> [Given data]:
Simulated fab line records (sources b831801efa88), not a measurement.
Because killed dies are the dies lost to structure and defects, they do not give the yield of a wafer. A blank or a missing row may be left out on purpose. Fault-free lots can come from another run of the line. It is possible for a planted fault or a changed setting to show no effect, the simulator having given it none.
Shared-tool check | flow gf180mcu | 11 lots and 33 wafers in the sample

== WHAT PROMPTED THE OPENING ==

> [Activity]:
Return what is listed above, exactly and completely.

> [Worked solution]:
Simulated fab line records (sources b831801efa88), not a measurement.
Because killed dies are the dies lost to structure and defects, they do not give the yield of a wafer. A blank or a missing row may be left out on purpose. Fault-free lots can come from another run of the line. It is possible for a planted fault or a changed setting to show no effect, the simulator having given it none.
Shared-tool check | flow gf180mcu | 11 lots and 33 wafers in the sample

== WHAT PROMPTED THE OPENING ==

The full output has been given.